* _Brief_
Every line from the one containing "WHAT THE GAUGES READ, wafer by wafer" to the one containing "WHICH TOOL RAN" in the records below, both included, must be set down exactly, and no other line.

- Opening Delimiter -
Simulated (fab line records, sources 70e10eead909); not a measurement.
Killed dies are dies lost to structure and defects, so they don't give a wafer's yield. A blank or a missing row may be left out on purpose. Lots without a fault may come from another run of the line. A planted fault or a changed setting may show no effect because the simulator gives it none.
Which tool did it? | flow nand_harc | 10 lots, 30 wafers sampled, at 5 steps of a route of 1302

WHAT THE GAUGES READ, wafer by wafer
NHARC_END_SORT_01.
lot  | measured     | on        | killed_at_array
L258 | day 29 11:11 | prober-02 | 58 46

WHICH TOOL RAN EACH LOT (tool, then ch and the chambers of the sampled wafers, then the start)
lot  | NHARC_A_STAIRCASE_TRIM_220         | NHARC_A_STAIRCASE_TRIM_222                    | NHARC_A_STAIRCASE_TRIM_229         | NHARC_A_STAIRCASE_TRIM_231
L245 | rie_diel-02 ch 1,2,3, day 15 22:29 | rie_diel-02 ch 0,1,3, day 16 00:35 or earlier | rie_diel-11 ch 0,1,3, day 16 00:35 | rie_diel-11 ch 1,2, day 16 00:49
- Closing Delimiter -

* _Exercise response_
WHAT THE GAUGES READ, wafer by wafer
NHARC_END_SORT_01.
lot  | measured     | on        | killed_at_array
L258 | day 29 11:11 | prober-02 | 58 46

WHICH TOOL RAN EACH LOT (tool, then ch and the chambers of the sampled wafers, then the start)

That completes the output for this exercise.